WORK REQUEST: Among the entries below, please repeat exactly and only the lines from the line containing "Killed dies are" to the line containing "METROLOGY DESK", both lines included.

----------

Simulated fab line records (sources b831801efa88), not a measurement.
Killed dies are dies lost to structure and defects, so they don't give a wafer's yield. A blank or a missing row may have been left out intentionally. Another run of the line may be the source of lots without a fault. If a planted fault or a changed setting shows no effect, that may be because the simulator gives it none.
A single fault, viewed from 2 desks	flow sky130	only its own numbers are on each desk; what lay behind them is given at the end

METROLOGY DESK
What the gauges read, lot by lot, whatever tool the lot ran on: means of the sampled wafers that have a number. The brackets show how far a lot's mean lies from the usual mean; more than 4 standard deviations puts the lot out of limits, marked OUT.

----------

EXPECTED ANSWER:
Killed dies are dies lost to structure and defects, so they don't give a wafer's yield. A blank or a missing row may have been left out intentionally. Another run of the line may be the source of lots without a fault. If a planted fault or a changed setting shows no effect, that may be because the simulator gives it none.
A single fault, viewed from 2 desks	flow sky130	only its own numbers are on each desk; what lay behind them is given at the end

METROLOGY DESK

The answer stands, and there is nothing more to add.